DATASET:
_ _ _ _

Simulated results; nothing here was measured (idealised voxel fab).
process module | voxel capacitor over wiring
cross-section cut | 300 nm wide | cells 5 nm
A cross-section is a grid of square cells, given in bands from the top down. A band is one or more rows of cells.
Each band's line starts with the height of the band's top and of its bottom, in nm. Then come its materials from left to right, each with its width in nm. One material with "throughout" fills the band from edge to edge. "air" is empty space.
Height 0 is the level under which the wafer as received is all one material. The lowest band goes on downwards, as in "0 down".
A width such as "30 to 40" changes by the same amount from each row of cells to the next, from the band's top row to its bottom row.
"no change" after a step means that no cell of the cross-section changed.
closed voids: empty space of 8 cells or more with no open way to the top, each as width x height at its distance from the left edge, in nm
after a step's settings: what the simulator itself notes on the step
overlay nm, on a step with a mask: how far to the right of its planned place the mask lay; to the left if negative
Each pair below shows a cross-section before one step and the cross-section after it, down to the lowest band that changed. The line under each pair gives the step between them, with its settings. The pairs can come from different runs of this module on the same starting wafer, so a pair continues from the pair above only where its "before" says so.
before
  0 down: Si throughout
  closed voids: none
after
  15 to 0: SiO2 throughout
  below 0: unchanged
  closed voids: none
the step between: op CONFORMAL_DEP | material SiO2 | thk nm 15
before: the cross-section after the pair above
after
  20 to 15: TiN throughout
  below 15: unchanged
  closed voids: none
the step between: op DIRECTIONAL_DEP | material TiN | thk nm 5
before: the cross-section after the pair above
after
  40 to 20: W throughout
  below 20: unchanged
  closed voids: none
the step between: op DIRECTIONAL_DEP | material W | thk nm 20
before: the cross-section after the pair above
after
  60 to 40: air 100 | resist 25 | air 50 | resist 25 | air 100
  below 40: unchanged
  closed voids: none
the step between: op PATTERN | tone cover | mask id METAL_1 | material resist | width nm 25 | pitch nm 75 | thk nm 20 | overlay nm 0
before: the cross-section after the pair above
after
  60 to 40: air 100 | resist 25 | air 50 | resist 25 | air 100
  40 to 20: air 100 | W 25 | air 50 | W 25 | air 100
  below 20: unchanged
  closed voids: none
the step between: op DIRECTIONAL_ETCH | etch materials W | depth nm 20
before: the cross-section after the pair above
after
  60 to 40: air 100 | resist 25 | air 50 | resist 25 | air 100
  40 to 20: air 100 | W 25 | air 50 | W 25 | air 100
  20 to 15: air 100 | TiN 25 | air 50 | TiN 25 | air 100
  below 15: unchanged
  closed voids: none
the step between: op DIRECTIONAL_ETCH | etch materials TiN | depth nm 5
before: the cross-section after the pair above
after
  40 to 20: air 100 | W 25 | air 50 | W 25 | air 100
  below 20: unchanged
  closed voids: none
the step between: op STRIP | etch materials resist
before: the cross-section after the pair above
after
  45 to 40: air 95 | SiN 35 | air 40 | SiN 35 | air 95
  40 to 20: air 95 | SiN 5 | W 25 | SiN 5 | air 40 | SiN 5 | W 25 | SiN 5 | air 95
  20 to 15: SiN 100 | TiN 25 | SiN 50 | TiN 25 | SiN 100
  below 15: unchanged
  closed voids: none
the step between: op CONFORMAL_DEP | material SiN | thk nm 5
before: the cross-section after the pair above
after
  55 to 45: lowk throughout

_ _ _ _

TASK ITEM: What you give back should be only the lines of the records above, starting at the line with "cross-section cut | 300 nm wide | cells 5 nm" and ending at the line with "overlay nm, on", restated word for word.

PROBLEM SOLUTION:
cross-section cut | 300 nm wide | cells 5 nm
A cross-section is a grid of square cells, given in bands from the top down. A band is one or more rows of cells.
Each band's line starts with the height of the band's top and of its bottom, in nm. Then come its materials from left to right, each with its width in nm. One material with "throughout" fills the band from edge to edge. "air" is empty space.
Height 0 is the level under which the wafer as received is all one material. The lowest band goes on downwards, as in "0 down".
A width such as "30 to 40" changes by the same amount from each row of cells to the next, from the band's top row to its bottom row.
"no change" after a step means that no cell of the cross-section changed.
closed voids: empty space of 8 cells or more with no open way to the top, each as width x height at its distance from the left edge, in nm
after a step's settings: what the simulator itself notes on the step
overlay nm, on a step with a mask: how far to the right of its planned place the mask lay; to the left if negative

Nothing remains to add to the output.